SUPPLIED INFORMATION Start Marker

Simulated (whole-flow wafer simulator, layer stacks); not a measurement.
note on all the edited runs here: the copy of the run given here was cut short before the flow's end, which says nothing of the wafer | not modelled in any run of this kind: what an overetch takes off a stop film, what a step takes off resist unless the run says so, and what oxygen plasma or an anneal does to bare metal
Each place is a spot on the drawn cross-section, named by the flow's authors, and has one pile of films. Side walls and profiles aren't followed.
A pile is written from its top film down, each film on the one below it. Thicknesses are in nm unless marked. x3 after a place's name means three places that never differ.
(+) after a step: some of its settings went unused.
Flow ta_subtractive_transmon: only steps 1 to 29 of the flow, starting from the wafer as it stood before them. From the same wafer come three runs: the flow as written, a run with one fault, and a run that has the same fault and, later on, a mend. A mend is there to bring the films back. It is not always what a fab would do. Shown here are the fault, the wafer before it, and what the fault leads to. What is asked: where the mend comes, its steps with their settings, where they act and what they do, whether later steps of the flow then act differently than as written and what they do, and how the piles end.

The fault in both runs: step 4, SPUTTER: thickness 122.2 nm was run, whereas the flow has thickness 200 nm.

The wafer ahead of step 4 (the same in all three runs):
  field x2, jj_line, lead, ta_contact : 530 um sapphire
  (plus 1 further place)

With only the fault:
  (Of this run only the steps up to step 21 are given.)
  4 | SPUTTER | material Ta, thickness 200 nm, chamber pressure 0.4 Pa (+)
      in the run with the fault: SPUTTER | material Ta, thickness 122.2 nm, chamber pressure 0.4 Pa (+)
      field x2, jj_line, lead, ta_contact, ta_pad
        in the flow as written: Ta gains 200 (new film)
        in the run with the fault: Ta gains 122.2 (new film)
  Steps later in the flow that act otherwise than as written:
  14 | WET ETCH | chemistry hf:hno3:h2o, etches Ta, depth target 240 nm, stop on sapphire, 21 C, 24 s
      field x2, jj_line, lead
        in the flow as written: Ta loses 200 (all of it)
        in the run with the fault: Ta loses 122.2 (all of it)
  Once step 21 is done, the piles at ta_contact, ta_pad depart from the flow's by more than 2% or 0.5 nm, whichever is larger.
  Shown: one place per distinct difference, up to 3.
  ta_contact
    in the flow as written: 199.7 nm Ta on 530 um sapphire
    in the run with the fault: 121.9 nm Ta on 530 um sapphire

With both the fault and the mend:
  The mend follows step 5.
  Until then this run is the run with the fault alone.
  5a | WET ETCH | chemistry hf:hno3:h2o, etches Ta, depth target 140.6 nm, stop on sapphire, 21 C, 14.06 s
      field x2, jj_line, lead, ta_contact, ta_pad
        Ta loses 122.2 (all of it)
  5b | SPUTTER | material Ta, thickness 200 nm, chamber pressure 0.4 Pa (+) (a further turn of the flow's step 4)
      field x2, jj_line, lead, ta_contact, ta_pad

SUPPLIED INFORMATION End Marker

**WORK ORDER**
Set down, exactly as they appear above, all lines from the one that has "Until then this" down to the one that has "5b | SPUTTER", including those two and no others.

**WRITTEN ANSWER**
  Until then this run is the run with the fault alone.
  5a | WET ETCH | chemistry hf:hno3:h2o, etches Ta, depth target 140.6 nm, stop on sapphire, 21 C, 14.06 s
      field x2, jj_line, lead, ta_contact, ta_pad
        Ta loses 122.2 (all of it)
  5b | SPUTTER | material Ta, thickness 200 nm, chamber pressure 0.4 Pa (+) (a further turn of the flow's step 4)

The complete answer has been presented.